=== Section Start ===
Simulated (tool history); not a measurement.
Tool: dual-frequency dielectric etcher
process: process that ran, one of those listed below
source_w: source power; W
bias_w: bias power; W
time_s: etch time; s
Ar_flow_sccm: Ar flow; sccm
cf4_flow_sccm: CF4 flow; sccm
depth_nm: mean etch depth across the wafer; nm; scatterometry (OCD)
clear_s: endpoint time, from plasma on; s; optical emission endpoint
=== Section End ===

[Action item] Would you return every line of the data above exactly?

[Response area]
Simulated (tool history); not a measurement.
Tool: dual-frequency dielectric etcher
process: process that ran, one of those listed below
source_w: source power; W
bias_w: bias power; W
time_s: etch time; s
Ar_flow_sccm: Ar flow; sccm
cf4_flow_sccm: CF4 flow; sccm
depth_nm: mean etch depth across the wafer; nm; scatterometry (OCD)
clear_s: endpoint time, from plasma on; s; optical emission endpoint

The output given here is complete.